Extracted entries —
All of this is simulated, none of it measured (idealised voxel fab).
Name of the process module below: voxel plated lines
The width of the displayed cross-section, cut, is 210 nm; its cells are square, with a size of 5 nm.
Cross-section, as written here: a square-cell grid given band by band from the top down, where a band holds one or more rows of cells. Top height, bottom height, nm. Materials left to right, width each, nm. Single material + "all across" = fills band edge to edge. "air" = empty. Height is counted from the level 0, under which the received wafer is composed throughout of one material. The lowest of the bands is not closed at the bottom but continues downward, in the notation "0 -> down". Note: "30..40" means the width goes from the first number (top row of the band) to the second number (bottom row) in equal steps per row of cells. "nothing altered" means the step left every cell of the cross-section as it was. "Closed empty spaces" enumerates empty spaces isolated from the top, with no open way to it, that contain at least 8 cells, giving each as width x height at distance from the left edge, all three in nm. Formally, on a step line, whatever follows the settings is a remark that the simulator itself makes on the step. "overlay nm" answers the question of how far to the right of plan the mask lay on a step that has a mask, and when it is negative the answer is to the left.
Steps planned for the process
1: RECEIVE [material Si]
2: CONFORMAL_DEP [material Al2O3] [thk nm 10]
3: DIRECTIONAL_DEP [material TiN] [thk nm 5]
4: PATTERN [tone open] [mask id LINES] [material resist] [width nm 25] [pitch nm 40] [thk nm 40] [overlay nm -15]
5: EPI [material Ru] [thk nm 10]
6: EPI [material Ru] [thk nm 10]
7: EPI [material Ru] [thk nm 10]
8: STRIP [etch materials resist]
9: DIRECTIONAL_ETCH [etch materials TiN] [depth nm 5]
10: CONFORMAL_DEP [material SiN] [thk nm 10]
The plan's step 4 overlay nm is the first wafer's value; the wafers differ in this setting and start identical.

Action item — From the entries above, print the lines beginning at the one with "7: EPI [material Ru] [thk nm 10]" and stopping after the one with "10: CONFORMAL_DEP [material SiN] [thk nm 10]", exactly as written and with nothing else.

Answer section —
7: EPI [material Ru] [thk nm 10]
8: STRIP [etch materials resist]
9: DIRECTIONAL_ETCH [etch materials TiN] [depth nm 5]
10: CONFORMAL_DEP [material SiN] [thk nm 10]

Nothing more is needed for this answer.